* **Work item**: Write each entry out again exactly, with nothing omitted.

* **Recorded data**:
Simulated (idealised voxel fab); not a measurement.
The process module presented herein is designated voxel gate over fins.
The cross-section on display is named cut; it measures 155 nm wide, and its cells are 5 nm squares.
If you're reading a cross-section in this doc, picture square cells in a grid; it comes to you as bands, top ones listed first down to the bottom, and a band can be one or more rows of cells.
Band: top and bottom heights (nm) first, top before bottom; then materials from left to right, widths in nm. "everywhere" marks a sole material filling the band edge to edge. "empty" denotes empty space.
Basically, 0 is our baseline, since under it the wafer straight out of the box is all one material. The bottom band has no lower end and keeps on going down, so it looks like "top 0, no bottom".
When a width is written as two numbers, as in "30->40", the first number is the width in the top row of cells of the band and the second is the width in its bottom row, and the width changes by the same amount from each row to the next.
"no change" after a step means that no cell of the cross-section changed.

* **Result**:
Simulated (idealised voxel fab); not a measurement.
The process module presented herein is designated voxel gate over fins.
The cross-section on display is named cut; it measures 155 nm wide, and its cells are 5 nm squares.
If you're reading a cross-section in this doc, picture square cells in a grid; it comes to you as bands, top ones listed first down to the bottom, and a band can be one or more rows of cells.
Band: top and bottom heights (nm) first, top before bottom; then materials from left to right, widths in nm. "everywhere" marks a sole material filling the band edge to edge. "empty" denotes empty space.
Basically, 0 is our baseline, since under it the wafer straight out of the box is all one material. The bottom band has no lower end and keeps on going down, so it looks like "top 0, no bottom".
When a width is written as two numbers, as in "30->40", the first number is the width in the top row of cells of the band and the second is the width in its bottom row, and the width changes by the same amount from each row to the next.
"no change" after a step means that no cell of the cross-section changed.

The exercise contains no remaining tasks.